Exercise: Reproduce exactly the opening lines of the listing, stopping after the line that contains "S1: reverse voltage;" and including it.

Extracted material:
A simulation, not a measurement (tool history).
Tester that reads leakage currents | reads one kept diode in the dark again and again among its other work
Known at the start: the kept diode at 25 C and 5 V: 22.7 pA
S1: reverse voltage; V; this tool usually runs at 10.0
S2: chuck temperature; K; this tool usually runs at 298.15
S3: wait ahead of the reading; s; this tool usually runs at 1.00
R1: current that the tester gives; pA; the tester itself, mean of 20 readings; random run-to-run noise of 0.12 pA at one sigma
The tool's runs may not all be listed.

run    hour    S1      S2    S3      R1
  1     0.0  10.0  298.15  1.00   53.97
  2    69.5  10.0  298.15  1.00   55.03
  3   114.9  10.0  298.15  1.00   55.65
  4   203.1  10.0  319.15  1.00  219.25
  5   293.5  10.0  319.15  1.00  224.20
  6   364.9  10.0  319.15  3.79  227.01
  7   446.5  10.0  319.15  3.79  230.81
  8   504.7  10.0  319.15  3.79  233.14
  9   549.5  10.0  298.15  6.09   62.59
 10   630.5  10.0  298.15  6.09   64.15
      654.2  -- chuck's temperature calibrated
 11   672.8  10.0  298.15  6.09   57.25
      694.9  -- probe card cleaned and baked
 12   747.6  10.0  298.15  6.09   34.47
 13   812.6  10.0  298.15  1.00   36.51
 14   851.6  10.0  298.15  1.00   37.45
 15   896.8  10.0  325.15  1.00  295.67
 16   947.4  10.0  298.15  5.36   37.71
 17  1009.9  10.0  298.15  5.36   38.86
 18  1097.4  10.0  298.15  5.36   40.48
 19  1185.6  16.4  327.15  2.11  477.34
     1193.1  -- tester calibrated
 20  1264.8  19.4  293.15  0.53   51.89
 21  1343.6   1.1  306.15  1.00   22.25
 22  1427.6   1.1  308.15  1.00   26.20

Exercise answer:
A simulation, not a measurement (tool history).
Tester that reads leakage currents | reads one kept diode in the dark again and again among its other work
Known at the start: the kept diode at 25 C and 5 V: 22.7 pA
S1: reverse voltage; V; this tool usually runs at 10.0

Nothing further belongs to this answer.